» **Brief**
Each of the records below must be reproduced verbatim.

Supplied data START
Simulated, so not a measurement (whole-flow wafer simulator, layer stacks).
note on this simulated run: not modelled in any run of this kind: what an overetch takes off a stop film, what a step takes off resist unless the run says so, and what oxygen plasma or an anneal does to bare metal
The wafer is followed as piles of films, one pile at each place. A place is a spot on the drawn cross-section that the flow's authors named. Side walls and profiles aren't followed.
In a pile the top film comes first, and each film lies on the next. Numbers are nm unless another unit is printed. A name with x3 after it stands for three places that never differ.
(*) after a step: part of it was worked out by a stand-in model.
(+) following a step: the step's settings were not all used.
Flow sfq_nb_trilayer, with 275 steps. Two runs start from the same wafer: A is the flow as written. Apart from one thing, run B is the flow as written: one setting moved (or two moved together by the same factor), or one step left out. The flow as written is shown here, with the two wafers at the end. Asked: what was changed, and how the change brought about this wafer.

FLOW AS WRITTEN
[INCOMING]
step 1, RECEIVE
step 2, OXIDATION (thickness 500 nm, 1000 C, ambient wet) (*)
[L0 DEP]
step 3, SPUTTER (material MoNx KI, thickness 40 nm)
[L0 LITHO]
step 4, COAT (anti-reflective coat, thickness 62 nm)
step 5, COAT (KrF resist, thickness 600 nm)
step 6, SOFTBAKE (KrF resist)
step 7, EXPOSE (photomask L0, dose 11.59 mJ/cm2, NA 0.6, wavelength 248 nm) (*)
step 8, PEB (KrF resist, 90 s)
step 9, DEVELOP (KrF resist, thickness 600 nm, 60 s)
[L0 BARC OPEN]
Supplied data END

» **Result**
Simulated, so not a measurement (whole-flow wafer simulator, layer stacks).
note on this simulated run: not modelled in any run of this kind: what an overetch takes off a stop film, what a step takes off resist unless the run says so, and what oxygen plasma or an anneal does to bare metal
The wafer is followed as piles of films, one pile at each place. A place is a spot on the drawn cross-section that the flow's authors named. Side walls and profiles aren't followed.
In a pile the top film comes first, and each film lies on the next. Numbers are nm unless another unit is printed. A name with x3 after it stands for three places that never differ.
(*) after a step: part of it was worked out by a stand-in model.
(+) following a step: the step's settings were not all used.
Flow sfq_nb_trilayer, with 275 steps. Two runs start from the same wafer: A is the flow as written. Apart from one thing, run B is the flow as written: one setting moved (or two moved together by the same factor), or one step left out. The flow as written is shown here, with the two wafers at the end. Asked: what was changed, and how the change brought about this wafer.

FLOW AS WRITTEN
[INCOMING]
step 1, RECEIVE
step 2, OXIDATION (thickness 500 nm, 1000 C, ambient wet) (*)
[L0 DEP]
step 3, SPUTTER (material MoNx KI, thickness 40 nm)
[L0 LITHO]
step 4, COAT (anti-reflective coat, thickness 62 nm)
step 5, COAT (KrF resist, thickness 600 nm)
step 6, SOFTBAKE (KrF resist)
step 7, EXPOSE (photomask L0, dose 11.59 mJ/cm2, NA 0.6, wavelength 248 nm) (*)
step 8, PEB (KrF resist, 90 s)
step 9, DEVELOP (KrF resist, thickness 600 nm, 60 s)
[L0 BARC OPEN]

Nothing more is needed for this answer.